___ Dataset ___

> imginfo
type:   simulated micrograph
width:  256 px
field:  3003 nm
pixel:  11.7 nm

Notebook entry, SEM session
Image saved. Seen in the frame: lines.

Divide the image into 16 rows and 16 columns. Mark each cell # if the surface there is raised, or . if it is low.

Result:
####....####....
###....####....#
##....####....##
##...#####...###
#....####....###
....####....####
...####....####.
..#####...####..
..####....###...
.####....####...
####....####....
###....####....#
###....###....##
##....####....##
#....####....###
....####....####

___

The full set of records, transcribed exactly, is the answer.

> imginfo
type:   simulated micrograph
width:  256 px
field:  3003 nm
pixel:  11.7 nm

Notebook entry, SEM session
Image saved. Seen in the frame: lines.

Divide the image into 16 rows and 16 columns. Mark each cell # if the surface there is raised, or . if it is low.

Result:
####....####....
###....####....#
##....####....##
##...#####...###
#....####....###
....####....####
...####....####.
..#####...####..
..####....###...
.####....####...
####....####....
###....####....#
###....###....##
##....####....##
#....####....###
....####....####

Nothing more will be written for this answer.